_Records provided_
--- START ---
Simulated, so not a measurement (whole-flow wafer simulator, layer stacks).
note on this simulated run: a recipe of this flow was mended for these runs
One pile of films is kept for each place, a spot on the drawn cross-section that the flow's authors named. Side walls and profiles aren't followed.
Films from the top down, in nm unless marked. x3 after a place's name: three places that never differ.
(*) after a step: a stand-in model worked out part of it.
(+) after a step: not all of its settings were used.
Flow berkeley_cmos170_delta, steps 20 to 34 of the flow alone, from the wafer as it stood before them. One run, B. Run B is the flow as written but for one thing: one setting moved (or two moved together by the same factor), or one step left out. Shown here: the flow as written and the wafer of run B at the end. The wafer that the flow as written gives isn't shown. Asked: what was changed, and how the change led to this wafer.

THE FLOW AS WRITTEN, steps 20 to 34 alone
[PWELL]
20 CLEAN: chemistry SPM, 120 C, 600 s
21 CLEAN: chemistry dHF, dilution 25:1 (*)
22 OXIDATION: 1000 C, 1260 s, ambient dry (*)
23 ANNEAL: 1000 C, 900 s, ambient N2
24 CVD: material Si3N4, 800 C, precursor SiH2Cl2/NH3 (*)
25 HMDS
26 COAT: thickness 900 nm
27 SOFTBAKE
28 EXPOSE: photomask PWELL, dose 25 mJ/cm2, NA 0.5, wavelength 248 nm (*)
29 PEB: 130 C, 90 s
--- END ---

_Brief_
Output the data exactly, from the first line through the line that holds "22 OXIDATION: 1000 C, 1260 s, ambient dry (*)", so that no later line appears.

_Exercise output_
Simulated, so not a measurement (whole-flow wafer simulator, layer stacks).
note on this simulated run: a recipe of this flow was mended for these runs
One pile of films is kept for each place, a spot on the drawn cross-section that the flow's authors named. Side walls and profiles aren't followed.
Films from the top down, in nm unless marked. x3 after a place's name: three places that never differ.
(*) after a step: a stand-in model worked out part of it.
(+) after a step: not all of its settings were used.
Flow berkeley_cmos170_delta, steps 20 to 34 of the flow alone, from the wafer as it stood before them. One run, B. Run B is the flow as written but for one thing: one setting moved (or two moved together by the same factor), or one step left out. Shown here: the flow as written and the wafer of run B at the end. The wafer that the flow as written gives isn't shown. Asked: what was changed, and how the change led to this wafer.

THE FLOW AS WRITTEN, steps 20 to 34 alone
[PWELL]
20 CLEAN: chemistry SPM, 120 C, 600 s
21 CLEAN: chemistry dHF, dilution 25:1 (*)
22 OXIDATION: 1000 C, 1260 s, ambient dry (*)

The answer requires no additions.